§ **Data extract**:
==============================
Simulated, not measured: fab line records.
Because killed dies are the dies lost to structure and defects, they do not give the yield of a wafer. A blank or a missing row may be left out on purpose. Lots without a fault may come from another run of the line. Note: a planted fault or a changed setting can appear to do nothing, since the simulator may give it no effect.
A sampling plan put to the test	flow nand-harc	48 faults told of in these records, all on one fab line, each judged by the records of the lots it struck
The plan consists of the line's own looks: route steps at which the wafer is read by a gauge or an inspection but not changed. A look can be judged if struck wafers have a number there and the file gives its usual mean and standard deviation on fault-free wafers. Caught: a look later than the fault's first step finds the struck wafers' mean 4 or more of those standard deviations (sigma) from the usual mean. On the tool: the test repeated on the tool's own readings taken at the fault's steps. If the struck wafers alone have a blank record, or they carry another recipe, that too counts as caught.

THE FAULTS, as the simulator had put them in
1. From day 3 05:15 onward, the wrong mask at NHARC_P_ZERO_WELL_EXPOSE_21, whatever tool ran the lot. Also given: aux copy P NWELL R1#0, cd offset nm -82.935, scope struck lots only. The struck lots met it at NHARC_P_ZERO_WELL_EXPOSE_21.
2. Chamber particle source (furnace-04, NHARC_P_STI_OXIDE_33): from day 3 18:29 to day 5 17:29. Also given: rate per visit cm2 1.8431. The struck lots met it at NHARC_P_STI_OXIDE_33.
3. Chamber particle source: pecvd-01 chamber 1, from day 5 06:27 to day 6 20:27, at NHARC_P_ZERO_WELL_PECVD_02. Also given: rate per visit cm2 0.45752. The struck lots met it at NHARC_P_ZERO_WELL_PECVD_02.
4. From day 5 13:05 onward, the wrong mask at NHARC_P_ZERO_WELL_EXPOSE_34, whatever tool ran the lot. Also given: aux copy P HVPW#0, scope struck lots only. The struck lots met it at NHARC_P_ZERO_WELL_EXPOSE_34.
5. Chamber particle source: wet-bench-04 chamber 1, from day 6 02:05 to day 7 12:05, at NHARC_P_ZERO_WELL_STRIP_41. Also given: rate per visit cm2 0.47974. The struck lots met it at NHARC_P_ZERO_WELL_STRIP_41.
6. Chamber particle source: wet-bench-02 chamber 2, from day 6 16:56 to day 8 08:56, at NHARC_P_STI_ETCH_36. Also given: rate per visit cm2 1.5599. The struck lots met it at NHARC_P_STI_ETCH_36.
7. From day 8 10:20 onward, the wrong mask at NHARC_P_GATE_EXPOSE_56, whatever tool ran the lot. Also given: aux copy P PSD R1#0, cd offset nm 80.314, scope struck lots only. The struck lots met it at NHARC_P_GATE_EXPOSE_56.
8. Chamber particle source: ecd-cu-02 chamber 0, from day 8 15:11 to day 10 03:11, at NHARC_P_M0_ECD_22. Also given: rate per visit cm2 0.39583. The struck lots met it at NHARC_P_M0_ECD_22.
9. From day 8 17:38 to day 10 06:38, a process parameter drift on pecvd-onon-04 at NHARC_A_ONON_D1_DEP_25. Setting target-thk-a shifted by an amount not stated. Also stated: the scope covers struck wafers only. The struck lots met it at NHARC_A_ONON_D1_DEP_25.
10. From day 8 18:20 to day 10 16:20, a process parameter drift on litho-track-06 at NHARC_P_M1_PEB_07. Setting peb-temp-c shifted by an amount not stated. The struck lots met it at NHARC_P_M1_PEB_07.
==============================

§ **Work request**:
Your task for the entries above: copy exactly the span starting with the line with "1. From day" and going on through the line with "6. Chamber particle", both lines included, and nothing else.

§ **Written solution**:
1. From day 3 05:15 onward, the wrong mask at NHARC_P_ZERO_WELL_EXPOSE_21, whatever tool ran the lot. Also given: aux copy P NWELL R1#0, cd offset nm -82.935, scope struck lots only. The struck lots met it at NHARC_P_ZERO_WELL_EXPOSE_21.
2. Chamber particle source (furnace-04, NHARC_P_STI_OXIDE_33): from day 3 18:29 to day 5 17:29. Also given: rate per visit cm2 1.8431. The struck lots met it at NHARC_P_STI_OXIDE_33.
3. Chamber particle source: pecvd-01 chamber 1, from day 5 06:27 to day 6 20:27, at NHARC_P_ZERO_WELL_PECVD_02. Also given: rate per visit cm2 0.45752. The struck lots met it at NHARC_P_ZERO_WELL_PECVD_02.
4. From day 5 13:05 onward, the wrong mask at NHARC_P_ZERO_WELL_EXPOSE_34, whatever tool ran the lot. Also given: aux copy P HVPW#0, scope struck lots only. The struck lots met it at NHARC_P_ZERO_WELL_EXPOSE_34.
5. Chamber particle source: wet-bench-04 chamber 1, from day 6 02:05 to day 7 12:05, at NHARC_P_ZERO_WELL_STRIP_41. Also given: rate per visit cm2 0.47974. The struck lots met it at NHARC_P_ZERO_WELL_STRIP_41.
6. Chamber particle source: wet-bench-02 chamber 2, from day 6 16:56 to day 8 08:56, at NHARC_P_STI_ETCH_36. Also given: rate per visit cm2 1.5599. The struck lots met it at NHARC_P_STI_ETCH_36.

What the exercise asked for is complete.